## Provided data:
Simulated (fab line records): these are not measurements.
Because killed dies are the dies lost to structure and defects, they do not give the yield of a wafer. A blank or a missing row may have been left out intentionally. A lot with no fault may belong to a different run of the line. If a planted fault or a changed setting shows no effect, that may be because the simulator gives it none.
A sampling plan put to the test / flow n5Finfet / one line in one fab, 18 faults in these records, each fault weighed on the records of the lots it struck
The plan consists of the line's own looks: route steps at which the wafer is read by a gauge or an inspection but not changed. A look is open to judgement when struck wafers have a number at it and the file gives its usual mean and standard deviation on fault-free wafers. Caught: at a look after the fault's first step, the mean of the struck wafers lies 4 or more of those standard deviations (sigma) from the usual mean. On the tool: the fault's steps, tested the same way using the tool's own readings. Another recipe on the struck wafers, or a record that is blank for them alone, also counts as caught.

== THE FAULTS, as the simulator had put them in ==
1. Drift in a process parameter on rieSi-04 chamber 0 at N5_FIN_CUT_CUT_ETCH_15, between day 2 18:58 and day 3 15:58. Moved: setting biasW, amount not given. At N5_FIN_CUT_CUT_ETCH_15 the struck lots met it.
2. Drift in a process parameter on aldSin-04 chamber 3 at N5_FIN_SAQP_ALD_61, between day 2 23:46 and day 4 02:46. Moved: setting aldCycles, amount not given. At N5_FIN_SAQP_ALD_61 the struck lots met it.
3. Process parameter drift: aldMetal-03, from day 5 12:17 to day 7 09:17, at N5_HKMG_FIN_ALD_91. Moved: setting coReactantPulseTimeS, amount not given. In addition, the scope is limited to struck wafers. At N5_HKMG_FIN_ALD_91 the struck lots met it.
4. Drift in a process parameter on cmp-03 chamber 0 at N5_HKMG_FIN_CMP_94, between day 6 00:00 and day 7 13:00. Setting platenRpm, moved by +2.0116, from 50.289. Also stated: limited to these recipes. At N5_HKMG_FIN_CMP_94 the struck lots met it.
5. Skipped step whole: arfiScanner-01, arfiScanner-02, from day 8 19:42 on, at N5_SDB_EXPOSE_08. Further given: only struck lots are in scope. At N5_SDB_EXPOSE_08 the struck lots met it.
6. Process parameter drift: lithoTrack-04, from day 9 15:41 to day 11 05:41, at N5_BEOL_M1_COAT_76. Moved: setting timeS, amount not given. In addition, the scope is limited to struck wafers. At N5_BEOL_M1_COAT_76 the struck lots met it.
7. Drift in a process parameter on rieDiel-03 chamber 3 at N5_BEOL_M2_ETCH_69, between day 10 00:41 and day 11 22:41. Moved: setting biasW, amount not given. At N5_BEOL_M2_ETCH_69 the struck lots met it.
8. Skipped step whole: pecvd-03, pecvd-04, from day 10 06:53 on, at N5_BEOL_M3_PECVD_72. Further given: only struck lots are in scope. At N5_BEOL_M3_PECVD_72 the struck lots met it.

## Assignment:
Every line from the first entry to the line containing "A sampling plan" should be transcribed exactly, and nothing beyond it.

## Written answer:
Simulated (fab line records): these are not measurements.
Because killed dies are the dies lost to structure and defects, they do not give the yield of a wafer. A blank or a missing row may have been left out intentionally. A lot with no fault may belong to a different run of the line. If a planted fault or a changed setting shows no effect, that may be because the simulator gives it none.
A sampling plan put to the test / flow n5Finfet / one line in one fab, 18 faults in these records, each fault weighed on the records of the lots it struck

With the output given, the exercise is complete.